—————
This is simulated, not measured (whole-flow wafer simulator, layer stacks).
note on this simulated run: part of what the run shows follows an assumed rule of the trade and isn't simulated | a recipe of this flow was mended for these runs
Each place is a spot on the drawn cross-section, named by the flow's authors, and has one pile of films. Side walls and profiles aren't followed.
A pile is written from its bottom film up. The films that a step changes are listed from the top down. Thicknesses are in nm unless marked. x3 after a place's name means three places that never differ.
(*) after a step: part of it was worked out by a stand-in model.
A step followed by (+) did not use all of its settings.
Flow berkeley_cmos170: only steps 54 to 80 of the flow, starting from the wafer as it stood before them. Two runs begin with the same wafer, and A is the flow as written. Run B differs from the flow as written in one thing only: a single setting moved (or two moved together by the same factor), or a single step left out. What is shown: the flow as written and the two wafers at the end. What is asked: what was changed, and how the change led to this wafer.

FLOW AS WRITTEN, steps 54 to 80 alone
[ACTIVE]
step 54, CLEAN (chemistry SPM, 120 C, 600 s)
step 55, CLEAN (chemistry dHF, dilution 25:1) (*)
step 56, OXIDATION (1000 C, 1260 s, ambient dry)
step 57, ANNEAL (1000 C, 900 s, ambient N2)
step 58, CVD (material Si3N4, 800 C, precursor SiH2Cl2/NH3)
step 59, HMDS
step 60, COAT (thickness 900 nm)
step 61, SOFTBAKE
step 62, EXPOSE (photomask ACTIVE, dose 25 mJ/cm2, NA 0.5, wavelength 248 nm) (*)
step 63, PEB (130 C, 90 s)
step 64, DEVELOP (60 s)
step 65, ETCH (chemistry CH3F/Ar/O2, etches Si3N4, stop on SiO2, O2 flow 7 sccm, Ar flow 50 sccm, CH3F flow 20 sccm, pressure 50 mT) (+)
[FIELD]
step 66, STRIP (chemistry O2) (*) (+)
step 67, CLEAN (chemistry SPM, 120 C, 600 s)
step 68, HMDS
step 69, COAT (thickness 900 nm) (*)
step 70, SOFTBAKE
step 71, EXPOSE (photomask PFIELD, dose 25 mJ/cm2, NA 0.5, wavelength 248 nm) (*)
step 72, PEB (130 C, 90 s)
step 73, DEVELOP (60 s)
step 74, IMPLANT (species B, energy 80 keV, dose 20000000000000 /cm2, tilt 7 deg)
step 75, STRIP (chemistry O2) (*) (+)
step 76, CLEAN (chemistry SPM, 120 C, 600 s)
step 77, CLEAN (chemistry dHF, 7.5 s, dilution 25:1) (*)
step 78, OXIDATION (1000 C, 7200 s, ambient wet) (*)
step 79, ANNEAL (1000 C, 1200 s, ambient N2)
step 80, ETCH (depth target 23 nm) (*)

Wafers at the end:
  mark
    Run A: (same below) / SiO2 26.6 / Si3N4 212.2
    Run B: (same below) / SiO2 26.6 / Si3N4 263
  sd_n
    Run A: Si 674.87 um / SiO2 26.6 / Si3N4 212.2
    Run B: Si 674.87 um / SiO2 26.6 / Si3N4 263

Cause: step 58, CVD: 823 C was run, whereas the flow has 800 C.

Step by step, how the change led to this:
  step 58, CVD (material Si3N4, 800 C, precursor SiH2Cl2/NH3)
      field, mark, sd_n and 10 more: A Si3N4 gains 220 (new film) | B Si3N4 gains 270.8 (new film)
—————

● **Brief**
Take the lines from the first line of the listing to the line containing "step 78, OXIDATION". Please print them exactly, ends included, with nothing else.

● **Task solution**
This is simulated, not measured (whole-flow wafer simulator, layer stacks).
note on this simulated run: part of what the run shows follows an assumed rule of the trade and isn't simulated | a recipe of this flow was mended for these runs
Each place is a spot on the drawn cross-section, named by the flow's authors, and has one pile of films. Side walls and profiles aren't followed.
A pile is written from its bottom film up. The films that a step changes are listed from the top down. Thicknesses are in nm unless marked. x3 after a place's name means three places that never differ.
(*) after a step: part of it was worked out by a stand-in model.
A step followed by (+) did not use all of its settings.
Flow berkeley_cmos170: only steps 54 to 80 of the flow, starting from the wafer as it stood before them. Two runs begin with the same wafer, and A is the flow as written. Run B differs from the flow as written in one thing only: a single setting moved (or two moved together by the same factor), or a single step left out. What is shown: the flow as written and the two wafers at the end. What is asked: what was changed, and how the change led to this wafer.

FLOW AS WRITTEN, steps 54 to 80 alone
[ACTIVE]
step 54, CLEAN (chemistry SPM, 120 C, 600 s)
step 55, CLEAN (chemistry dHF, dilution 25:1) (*)
step 56, OXIDATION (1000 C, 1260 s, ambient dry)
step 57, ANNEAL (1000 C, 900 s, ambient N2)
step 58, CVD (material Si3N4, 800 C, precursor SiH2Cl2/NH3)
step 59, HMDS
step 60, COAT (thickness 900 nm)
step 61, SOFTBAKE
step 62, EXPOSE (photomask ACTIVE, dose 25 mJ/cm2, NA 0.5, wavelength 248 nm) (*)
step 63, PEB (130 C, 90 s)
step 64, DEVELOP (60 s)
step 65, ETCH (chemistry CH3F/Ar/O2, etches Si3N4, stop on SiO2, O2 flow 7 sccm, Ar flow 50 sccm, CH3F flow 20 sccm, pressure 50 mT) (+)
[FIELD]
step 66, STRIP (chemistry O2) (*) (+)
step 67, CLEAN (chemistry SPM, 120 C, 600 s)
step 68, HMDS
step 69, COAT (thickness 900 nm) (*)
step 70, SOFTBAKE
step 71, EXPOSE (photomask PFIELD, dose 25 mJ/cm2, NA 0.5, wavelength 248 nm) (*)
step 72, PEB (130 C, 90 s)
step 73, DEVELOP (60 s)
step 74, IMPLANT (species B, energy 80 keV, dose 20000000000000 /cm2, tilt 7 deg)
step 75, STRIP (chemistry O2) (*) (+)
step 76, CLEAN (chemistry SPM, 120 C, 600 s)
step 77, CLEAN (chemistry dHF, 7.5 s, dilution 25:1) (*)
step 78, OXIDATION (1000 C, 7200 s, ambient wet) (*)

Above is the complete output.